▶ **Data listing**:
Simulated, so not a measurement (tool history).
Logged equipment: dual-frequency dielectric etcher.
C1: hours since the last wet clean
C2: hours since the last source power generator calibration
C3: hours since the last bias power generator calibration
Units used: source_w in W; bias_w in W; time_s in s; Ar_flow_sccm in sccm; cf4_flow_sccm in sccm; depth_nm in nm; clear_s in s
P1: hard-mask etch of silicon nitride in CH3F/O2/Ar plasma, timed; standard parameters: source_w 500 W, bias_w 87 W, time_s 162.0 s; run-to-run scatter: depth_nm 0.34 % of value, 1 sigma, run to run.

▶ **Work task**:
Copy out every line of the data above, exactly as given.

▶ **Exercise output**:
Simulated, so not a measurement (tool history).
Logged equipment: dual-frequency dielectric etcher.
C1: hours since the last wet clean
C2: hours since the last source power generator calibration
C3: hours since the last bias power generator calibration
Units used: source_w in W; bias_w in W; time_s in s; Ar_flow_sccm in sccm; cf4_flow_sccm in sccm; depth_nm in nm; clear_s in s
P1: hard-mask etch of silicon nitride in CH3F/O2/Ar plasma, timed; standard parameters: source_w 500 W, bias_w 87 W, time_s 162.0 s; run-to-run scatter: depth_nm 0.34 % of value, 1 sigma, run to run.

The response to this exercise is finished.